□ □ □ □ □ □ □

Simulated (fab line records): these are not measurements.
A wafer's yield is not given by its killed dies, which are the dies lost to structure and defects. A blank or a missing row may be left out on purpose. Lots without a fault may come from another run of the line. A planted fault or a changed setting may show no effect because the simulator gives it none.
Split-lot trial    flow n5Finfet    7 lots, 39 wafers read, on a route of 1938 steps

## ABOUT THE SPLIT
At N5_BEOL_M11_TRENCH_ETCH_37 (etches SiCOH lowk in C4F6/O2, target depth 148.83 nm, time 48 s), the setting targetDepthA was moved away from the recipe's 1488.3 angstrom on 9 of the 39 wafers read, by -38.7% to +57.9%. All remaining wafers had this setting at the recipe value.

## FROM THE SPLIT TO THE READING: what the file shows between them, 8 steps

□ □ □ □ □ □ □

**Work request**
Your task is to reproduce the entire listing exactly as it appears.

**Worked solution**
Simulated (fab line records): these are not measurements.
A wafer's yield is not given by its killed dies, which are the dies lost to structure and defects. A blank or a missing row may be left out on purpose. Lots without a fault may come from another run of the line. A planted fault or a changed setting may show no effect because the simulator gives it none.
Split-lot trial    flow n5Finfet    7 lots, 39 wafers read, on a route of 1938 steps

## ABOUT THE SPLIT
At N5_BEOL_M11_TRENCH_ETCH_37 (etches SiCOH lowk in C4F6/O2, target depth 148.83 nm, time 48 s), the setting targetDepthA was moved away from the recipe's 1488.3 angstrom on 9 of the 39 wafers read, by -38.7% to +57.9%. All remaining wafers had this setting at the recipe value.

## FROM THE SPLIT TO THE READING: what the file shows between them, 8 steps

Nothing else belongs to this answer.